| ACTIVITY |
Please reproduce the entries below exactly, starting at the first line and ending with the line that holds "thickness_nm: mean film".

| INFORMATION SHOWN |
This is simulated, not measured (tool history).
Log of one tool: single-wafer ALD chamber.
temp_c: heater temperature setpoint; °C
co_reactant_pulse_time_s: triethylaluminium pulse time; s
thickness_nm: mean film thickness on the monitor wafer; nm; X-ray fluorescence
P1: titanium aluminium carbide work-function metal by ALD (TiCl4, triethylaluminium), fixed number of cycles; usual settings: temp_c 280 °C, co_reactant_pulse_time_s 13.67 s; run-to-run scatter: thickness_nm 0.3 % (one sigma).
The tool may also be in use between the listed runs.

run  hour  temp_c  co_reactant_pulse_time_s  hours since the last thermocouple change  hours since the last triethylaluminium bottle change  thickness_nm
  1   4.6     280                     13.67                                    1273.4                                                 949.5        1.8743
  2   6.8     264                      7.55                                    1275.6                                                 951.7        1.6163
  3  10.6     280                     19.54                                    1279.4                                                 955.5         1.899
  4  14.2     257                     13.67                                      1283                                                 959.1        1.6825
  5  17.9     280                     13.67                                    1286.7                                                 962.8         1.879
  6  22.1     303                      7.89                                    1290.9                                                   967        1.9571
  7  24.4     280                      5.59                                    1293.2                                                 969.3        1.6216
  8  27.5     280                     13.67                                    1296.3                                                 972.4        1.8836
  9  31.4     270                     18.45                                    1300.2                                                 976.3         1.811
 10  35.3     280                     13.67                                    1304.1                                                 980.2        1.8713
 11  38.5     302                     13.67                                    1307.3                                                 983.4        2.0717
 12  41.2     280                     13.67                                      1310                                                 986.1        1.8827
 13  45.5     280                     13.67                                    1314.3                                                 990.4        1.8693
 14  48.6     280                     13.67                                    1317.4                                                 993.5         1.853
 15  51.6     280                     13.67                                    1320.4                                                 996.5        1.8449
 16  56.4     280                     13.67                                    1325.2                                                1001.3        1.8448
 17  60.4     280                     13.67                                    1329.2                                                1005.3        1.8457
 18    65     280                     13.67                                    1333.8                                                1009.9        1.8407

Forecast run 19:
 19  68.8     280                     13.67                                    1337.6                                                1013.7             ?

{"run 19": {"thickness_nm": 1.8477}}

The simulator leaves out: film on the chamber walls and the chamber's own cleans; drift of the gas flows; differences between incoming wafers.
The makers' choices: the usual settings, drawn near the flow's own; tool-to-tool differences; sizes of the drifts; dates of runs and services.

| SOLUTION |
This is simulated, not measured (tool history).
Log of one tool: single-wafer ALD chamber.
temp_c: heater temperature setpoint; °C
co_reactant_pulse_time_s: triethylaluminium pulse time; s
thickness_nm: mean film thickness on the monitor wafer; nm; X-ray fluorescence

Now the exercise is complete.